*Data for analysis:*
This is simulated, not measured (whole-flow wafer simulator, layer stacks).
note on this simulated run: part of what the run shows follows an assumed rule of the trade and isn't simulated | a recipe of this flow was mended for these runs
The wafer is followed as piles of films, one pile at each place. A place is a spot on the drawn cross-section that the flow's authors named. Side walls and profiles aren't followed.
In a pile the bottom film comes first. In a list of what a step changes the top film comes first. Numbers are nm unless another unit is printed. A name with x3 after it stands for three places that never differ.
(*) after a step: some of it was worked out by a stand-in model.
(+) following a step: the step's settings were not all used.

*Required action:* Each record is to be repeated word for word, with none skipped.

*Task output:*
This is simulated, not measured (whole-flow wafer simulator, layer stacks).
note on this simulated run: part of what the run shows follows an assumed rule of the trade and isn't simulated | a recipe of this flow was mended for these runs
The wafer is followed as piles of films, one pile at each place. A place is a spot on the drawn cross-section that the flow's authors named. Side walls and profiles aren't followed.
In a pile the bottom film comes first. In a list of what a step changes the top film comes first. Numbers are nm unless another unit is printed. A name with x3 after it stands for three places that never differ.
(*) after a step: some of it was worked out by a stand-in model.
(+) following a step: the step's settings were not all used.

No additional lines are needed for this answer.